## DATA UNDER STUDY
┄┄┄┄┄┄

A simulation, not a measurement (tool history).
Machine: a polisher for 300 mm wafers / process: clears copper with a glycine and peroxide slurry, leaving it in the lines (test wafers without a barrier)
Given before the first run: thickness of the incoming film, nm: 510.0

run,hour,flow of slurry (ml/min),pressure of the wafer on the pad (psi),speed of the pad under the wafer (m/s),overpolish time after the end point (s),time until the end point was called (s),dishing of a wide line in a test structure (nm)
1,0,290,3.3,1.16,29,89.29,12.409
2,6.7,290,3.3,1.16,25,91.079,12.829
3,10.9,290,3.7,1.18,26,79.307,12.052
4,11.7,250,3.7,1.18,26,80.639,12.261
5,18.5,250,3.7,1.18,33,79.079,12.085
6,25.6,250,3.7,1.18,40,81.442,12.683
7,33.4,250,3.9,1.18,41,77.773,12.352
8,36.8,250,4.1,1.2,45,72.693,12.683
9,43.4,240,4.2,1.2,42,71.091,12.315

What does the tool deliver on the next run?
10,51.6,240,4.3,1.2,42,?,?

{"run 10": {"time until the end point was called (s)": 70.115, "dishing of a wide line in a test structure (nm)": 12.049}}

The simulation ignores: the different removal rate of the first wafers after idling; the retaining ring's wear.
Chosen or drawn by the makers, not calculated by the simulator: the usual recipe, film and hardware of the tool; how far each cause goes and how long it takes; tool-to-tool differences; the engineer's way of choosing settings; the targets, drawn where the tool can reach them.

┄┄┄┄┄┄

## WORK ITEM
Take the lines from the first line of the records through the line holding "4,11.7,250,3.7,1.18,26,80.639,12.261", both included, and please reproduce them exactly with nothing added.

## TASK RESULT
A simulation, not a measurement (tool history).
Machine: a polisher for 300 mm wafers / process: clears copper with a glycine and peroxide slurry, leaving it in the lines (test wafers without a barrier)
Given before the first run: thickness of the incoming film, nm: 510.0

run,hour,flow of slurry (ml/min),pressure of the wafer on the pad (psi),speed of the pad under the wafer (m/s),overpolish time after the end point (s),time until the end point was called (s),dishing of a wide line in a test structure (nm)
1,0,290,3.3,1.16,29,89.29,12.409
2,6.7,290,3.3,1.16,25,91.079,12.829
3,10.9,290,3.7,1.18,26,79.307,12.052
4,11.7,250,3.7,1.18,26,80.639,12.261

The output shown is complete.